** Required action **
Please print each record below exactly as it is written.

** Supplied data **
Segment Open

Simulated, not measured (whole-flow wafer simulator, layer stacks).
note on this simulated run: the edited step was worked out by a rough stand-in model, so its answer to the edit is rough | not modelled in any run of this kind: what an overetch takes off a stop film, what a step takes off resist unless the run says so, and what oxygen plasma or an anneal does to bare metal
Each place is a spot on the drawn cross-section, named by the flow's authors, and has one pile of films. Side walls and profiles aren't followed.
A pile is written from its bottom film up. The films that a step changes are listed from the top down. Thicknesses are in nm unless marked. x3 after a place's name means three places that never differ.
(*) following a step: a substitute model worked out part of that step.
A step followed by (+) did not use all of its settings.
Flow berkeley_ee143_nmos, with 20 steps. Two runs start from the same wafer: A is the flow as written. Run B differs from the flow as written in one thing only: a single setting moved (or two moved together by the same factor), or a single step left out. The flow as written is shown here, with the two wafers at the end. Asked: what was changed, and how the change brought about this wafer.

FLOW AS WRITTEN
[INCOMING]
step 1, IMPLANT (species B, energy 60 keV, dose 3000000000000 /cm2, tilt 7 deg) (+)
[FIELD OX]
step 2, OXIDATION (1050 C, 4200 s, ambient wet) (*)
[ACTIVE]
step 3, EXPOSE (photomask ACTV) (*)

Segment Closed

** Task response **
Simulated, not measured (whole-flow wafer simulator, layer stacks).
note on this simulated run: the edited step was worked out by a rough stand-in model, so its answer to the edit is rough | not modelled in any run of this kind: what an overetch takes off a stop film, what a step takes off resist unless the run says so, and what oxygen plasma or an anneal does to bare metal
Each place is a spot on the drawn cross-section, named by the flow's authors, and has one pile of films. Side walls and profiles aren't followed.
A pile is written from its bottom film up. The films that a step changes are listed from the top down. Thicknesses are in nm unless marked. x3 after a place's name means three places that never differ.
(*) following a step: a substitute model worked out part of that step.
A step followed by (+) did not use all of its settings.
Flow berkeley_ee143_nmos, with 20 steps. Two runs start from the same wafer: A is the flow as written. Run B differs from the flow as written in one thing only: a single setting moved (or two moved together by the same factor), or a single step left out. The flow as written is shown here, with the two wafers at the end. Asked: what was changed, and how the change brought about this wafer.

FLOW AS WRITTEN
[INCOMING]
step 1, IMPLANT (species B, energy 60 keV, dose 3000000000000 /cm2, tilt 7 deg) (+)
[FIELD OX]
step 2, OXIDATION (1050 C, 4200 s, ambient wet) (*)
[ACTIVE]
step 3, EXPOSE (photomask ACTV) (*)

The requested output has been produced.